Assignment:
Retype the whole listing that follows so that it matches the original exactly.

BEGIN Information

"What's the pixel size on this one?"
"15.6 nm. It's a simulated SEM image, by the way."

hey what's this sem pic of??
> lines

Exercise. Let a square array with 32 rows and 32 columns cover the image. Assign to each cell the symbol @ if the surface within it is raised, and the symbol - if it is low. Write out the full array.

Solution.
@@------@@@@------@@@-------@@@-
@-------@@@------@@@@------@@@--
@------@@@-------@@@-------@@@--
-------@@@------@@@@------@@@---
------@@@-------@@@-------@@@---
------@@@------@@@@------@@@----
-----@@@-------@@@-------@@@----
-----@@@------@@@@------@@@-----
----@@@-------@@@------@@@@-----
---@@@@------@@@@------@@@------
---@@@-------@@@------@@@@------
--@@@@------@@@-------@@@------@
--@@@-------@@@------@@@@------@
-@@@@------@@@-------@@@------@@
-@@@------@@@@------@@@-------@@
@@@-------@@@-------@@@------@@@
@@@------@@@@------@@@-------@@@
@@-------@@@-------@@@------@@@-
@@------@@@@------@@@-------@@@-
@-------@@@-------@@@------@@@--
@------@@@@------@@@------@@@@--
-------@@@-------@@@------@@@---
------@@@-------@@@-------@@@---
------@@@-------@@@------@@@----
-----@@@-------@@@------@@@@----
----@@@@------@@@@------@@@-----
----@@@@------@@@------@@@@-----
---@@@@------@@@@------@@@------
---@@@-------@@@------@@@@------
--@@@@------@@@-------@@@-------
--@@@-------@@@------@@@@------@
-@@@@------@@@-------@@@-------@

END Information

Answer space:
"What's the pixel size on this one?"
"15.6 nm. It's a simulated SEM image, by the way."

hey what's this sem pic of??
> lines

Exercise. Let a square array with 32 rows and 32 columns cover the image. Assign to each cell the symbol @ if the surface within it is raised, and the symbol - if it is low. Write out the full array.

Solution.
@@------@@@@------@@@-------@@@-
@-------@@@------@@@@------@@@--
@------@@@-------@@@-------@@@--
-------@@@------@@@@------@@@---
------@@@-------@@@-------@@@---
------@@@------@@@@------@@@----
-----@@@-------@@@-------@@@----
-----@@@------@@@@------@@@-----
----@@@-------@@@------@@@@-----
---@@@@------@@@@------@@@------
---@@@-------@@@------@@@@------
--@@@@------@@@-------@@@------@
--@@@-------@@@------@@@@------@
-@@@@------@@@-------@@@------@@
-@@@------@@@@------@@@-------@@
@@@-------@@@-------@@@------@@@
@@@------@@@@------@@@-------@@@
@@-------@@@-------@@@------@@@-
@@------@@@@------@@@-------@@@-
@-------@@@-------@@@------@@@--
@------@@@@------@@@------@@@@--
-------@@@-------@@@------@@@---
------@@@-------@@@-------@@@---
------@@@-------@@@------@@@----
-----@@@-------@@@------@@@@----
----@@@@------@@@@------@@@-----
----@@@@------@@@------@@@@-----
---@@@@------@@@@------@@@------
---@@@-------@@@------@@@@------
--@@@@------@@@-------@@@-------
--@@@-------@@@------@@@@------@
-@@@@------@@@-------@@@-------@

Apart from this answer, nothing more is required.